══ Entries shown
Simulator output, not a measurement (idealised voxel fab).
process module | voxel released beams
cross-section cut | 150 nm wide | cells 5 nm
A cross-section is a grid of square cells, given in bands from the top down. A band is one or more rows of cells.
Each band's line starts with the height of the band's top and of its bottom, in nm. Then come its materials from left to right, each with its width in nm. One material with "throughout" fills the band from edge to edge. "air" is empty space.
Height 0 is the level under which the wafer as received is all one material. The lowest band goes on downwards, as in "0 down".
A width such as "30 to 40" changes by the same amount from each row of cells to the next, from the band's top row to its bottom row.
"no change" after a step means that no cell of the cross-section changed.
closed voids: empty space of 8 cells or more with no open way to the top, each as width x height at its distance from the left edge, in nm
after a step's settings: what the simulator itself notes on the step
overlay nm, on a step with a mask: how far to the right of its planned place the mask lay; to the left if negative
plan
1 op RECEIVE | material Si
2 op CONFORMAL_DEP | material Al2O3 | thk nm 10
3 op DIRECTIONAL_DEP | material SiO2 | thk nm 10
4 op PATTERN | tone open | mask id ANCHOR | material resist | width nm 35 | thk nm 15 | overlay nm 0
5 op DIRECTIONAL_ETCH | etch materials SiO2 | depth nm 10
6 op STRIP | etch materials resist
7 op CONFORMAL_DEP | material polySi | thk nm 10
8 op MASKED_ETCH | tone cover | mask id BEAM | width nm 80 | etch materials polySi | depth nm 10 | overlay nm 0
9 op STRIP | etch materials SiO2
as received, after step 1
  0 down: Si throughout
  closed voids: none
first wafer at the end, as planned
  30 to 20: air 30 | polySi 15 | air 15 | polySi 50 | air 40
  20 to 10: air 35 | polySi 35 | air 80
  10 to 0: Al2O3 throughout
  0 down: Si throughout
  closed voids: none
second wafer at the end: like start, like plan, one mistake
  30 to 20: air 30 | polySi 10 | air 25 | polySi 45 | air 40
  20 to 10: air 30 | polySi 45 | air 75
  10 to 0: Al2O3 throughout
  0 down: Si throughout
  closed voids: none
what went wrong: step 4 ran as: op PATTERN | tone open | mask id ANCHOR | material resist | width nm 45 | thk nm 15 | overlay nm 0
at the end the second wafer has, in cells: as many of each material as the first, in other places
════

**Action item**:
Repeat, exactly and only, the lines from the beginning of the material through the line that contains "Each band's line".

**Written solution**:
Simulator output, not a measurement (idealised voxel fab).
process module | voxel released beams
cross-section cut | 150 nm wide | cells 5 nm
A cross-section is a grid of square cells, given in bands from the top down. A band is one or more rows of cells.
Each band's line starts with the height of the band's top and of its bottom, in nm. Then come its materials from left to right, each with its width in nm. One material with "throughout" fills the band from edge to edge. "air" is empty space.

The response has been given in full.